Work task. Up to and including the line with "C5: hours since the gauge calibration", repeat every line of the listing exactly, beginning at the first.

Dataset records.
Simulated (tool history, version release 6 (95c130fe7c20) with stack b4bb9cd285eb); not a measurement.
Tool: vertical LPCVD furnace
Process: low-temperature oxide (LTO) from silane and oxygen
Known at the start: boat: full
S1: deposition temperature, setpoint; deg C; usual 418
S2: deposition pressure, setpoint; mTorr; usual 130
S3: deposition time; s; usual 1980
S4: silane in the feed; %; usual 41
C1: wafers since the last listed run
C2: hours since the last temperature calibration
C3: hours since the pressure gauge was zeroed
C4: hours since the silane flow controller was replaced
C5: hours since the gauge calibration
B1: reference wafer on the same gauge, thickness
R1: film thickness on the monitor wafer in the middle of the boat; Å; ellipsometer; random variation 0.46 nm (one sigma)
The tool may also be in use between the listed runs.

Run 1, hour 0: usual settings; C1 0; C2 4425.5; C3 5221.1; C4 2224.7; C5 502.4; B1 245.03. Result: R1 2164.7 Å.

Task answer.
Simulated (tool history, version release 6 (95c130fe7c20) with stack b4bb9cd285eb); not a measurement.
Tool: vertical LPCVD furnace
Process: low-temperature oxide (LTO) from silane and oxygen
Known at the start: boat: full
S1: deposition temperature, setpoint; deg C; usual 418
S2: deposition pressure, setpoint; mTorr; usual 130
S3: deposition time; s; usual 1980
S4: silane in the feed; %; usual 41
C1: wafers since the last listed run
C2: hours since the last temperature calibration
C3: hours since the pressure gauge was zeroed
C4: hours since the silane flow controller was replaced
C5: hours since the gauge calibration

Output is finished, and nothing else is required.